**Exercise**
Every line of the records below should be restated exactly.

*** Information shown Section Begins ***

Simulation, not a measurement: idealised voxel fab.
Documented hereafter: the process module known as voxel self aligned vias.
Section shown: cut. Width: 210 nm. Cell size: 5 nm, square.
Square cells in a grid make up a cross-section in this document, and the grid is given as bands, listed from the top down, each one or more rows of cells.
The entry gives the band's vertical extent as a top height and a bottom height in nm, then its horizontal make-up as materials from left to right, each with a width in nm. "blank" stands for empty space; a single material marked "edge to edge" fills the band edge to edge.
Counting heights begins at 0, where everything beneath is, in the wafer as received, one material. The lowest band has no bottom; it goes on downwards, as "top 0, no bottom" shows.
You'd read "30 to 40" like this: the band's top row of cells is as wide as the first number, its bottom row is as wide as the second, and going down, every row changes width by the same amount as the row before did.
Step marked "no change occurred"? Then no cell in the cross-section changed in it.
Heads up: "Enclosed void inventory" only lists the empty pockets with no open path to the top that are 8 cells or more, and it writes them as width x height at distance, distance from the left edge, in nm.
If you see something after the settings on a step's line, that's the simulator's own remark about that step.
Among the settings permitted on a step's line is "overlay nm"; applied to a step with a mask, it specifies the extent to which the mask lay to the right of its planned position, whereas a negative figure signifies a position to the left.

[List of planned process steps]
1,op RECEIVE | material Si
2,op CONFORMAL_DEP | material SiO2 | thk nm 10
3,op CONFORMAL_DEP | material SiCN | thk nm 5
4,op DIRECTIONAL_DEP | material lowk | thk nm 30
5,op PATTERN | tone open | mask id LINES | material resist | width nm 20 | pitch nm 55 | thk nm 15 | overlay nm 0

*** Information shown Section Ends ***

**Exercise output**
Simulation, not a measurement: idealised voxel fab.
Documented hereafter: the process module known as voxel self aligned vias.
Section shown: cut. Width: 210 nm. Cell size: 5 nm, square.
Square cells in a grid make up a cross-section in this document, and the grid is given as bands, listed from the top down, each one or more rows of cells.
The entry gives the band's vertical extent as a top height and a bottom height in nm, then its horizontal make-up as materials from left to right, each with a width in nm. "blank" stands for empty space; a single material marked "edge to edge" fills the band edge to edge.
Counting heights begins at 0, where everything beneath is, in the wafer as received, one material. The lowest band has no bottom; it goes on downwards, as "top 0, no bottom" shows.
You'd read "30 to 40" like this: the band's top row of cells is as wide as the first number, its bottom row is as wide as the second, and going down, every row changes width by the same amount as the row before did.
Step marked "no change occurred"? Then no cell in the cross-section changed in it.
Heads up: "Enclosed void inventory" only lists the empty pockets with no open path to the top that are 8 cells or more, and it writes them as width x height at distance, distance from the left edge, in nm.
If you see something after the settings on a step's line, that's the simulator's own remark about that step.
Among the settings permitted on a step's line is "overlay nm"; applied to a step with a mask, it specifies the extent to which the mask lay to the right of its planned position, whereas a negative figure signifies a position to the left.

[List of planned process steps]
1,op RECEIVE | material Si
2,op CONFORMAL_DEP | material SiO2 | thk nm 10
3,op CONFORMAL_DEP | material SiCN | thk nm 5
4,op DIRECTIONAL_DEP | material lowk | thk nm 30
5,op PATTERN | tone open | mask id LINES | material resist | width nm 20 | pitch nm 55 | thk nm 15 | overlay nm 0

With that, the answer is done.